* **Work order**: Give back the lines of the records exactly, starting at the first and ending at the one with "Killed dies: the".

* **Input data**:
▬▬▬

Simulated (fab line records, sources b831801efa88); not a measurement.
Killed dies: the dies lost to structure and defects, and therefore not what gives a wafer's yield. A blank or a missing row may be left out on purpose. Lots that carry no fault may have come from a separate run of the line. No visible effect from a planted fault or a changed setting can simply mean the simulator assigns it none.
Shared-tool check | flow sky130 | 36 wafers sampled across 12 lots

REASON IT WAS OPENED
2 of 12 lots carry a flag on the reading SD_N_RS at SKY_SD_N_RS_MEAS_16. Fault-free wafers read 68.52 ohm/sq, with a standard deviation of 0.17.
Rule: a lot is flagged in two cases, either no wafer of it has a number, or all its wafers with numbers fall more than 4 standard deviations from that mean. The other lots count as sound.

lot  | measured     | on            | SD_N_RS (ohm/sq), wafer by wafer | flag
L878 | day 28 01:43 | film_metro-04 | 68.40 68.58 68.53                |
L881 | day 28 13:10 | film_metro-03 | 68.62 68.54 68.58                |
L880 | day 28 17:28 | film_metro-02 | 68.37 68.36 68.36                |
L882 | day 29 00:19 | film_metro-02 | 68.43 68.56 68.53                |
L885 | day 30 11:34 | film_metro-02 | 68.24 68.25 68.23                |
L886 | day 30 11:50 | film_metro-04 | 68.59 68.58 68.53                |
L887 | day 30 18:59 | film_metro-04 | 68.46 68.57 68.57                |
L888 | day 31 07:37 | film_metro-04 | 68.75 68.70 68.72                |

▬▬▬

* **Task solution**:
Simulated (fab line records, sources b831801efa88); not a measurement.
Killed dies: the dies lost to structure and defects, and therefore not what gives a wafer's yield. A blank or a missing row may be left out on purpose. Lots that carry no fault may have come from a separate run of the line. No visible effect from a planted fault or a changed setting can simply mean the simulator assigns it none.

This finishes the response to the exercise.